- **TASK ITEM**: The lines from the start of the listing through the line containing "Run 9, day 1.45: bias_w" should be printed exactly, and no other lines should be printed.

----------

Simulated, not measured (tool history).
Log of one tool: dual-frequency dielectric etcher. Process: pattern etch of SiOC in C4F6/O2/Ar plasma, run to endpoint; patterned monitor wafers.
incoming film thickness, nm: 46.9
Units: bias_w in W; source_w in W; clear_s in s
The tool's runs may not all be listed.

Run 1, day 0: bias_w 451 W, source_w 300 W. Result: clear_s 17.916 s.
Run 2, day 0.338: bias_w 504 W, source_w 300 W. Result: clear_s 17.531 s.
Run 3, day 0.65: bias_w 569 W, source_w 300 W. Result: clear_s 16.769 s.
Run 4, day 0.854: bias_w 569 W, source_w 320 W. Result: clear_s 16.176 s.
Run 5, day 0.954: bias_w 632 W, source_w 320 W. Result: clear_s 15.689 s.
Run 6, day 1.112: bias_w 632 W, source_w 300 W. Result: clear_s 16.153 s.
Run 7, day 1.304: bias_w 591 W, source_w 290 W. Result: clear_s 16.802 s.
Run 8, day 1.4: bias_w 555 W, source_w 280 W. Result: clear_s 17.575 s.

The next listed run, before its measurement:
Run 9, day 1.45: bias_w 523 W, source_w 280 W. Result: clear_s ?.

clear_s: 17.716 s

----------

- **YOUR SOLUTION**:
Simulated, not measured (tool history).
Log of one tool: dual-frequency dielectric etcher. Process: pattern etch of SiOC in C4F6/O2/Ar plasma, run to endpoint; patterned monitor wafers.
incoming film thickness, nm: 46.9
Units: bias_w in W; source_w in W; clear_s in s
The tool's runs may not all be listed.

Run 1, day 0: bias_w 451 W, source_w 300 W. Result: clear_s 17.916 s.
Run 2, day 0.338: bias_w 504 W, source_w 300 W. Result: clear_s 17.531 s.
Run 3, day 0.65: bias_w 569 W, source_w 300 W. Result: clear_s 16.769 s.
Run 4, day 0.854: bias_w 569 W, source_w 320 W. Result: clear_s 16.176 s.
Run 5, day 0.954: bias_w 632 W, source_w 320 W. Result: clear_s 15.689 s.
Run 6, day 1.112: bias_w 632 W, source_w 300 W. Result: clear_s 16.153 s.
Run 7, day 1.304: bias_w 591 W, source_w 290 W. Result: clear_s 16.802 s.
Run 8, day 1.4: bias_w 555 W, source_w 280 W. Result: clear_s 17.575 s.

The next listed run, before its measurement:
Run 9, day 1.45: bias_w 523 W, source_w 280 W. Result: clear_s ?.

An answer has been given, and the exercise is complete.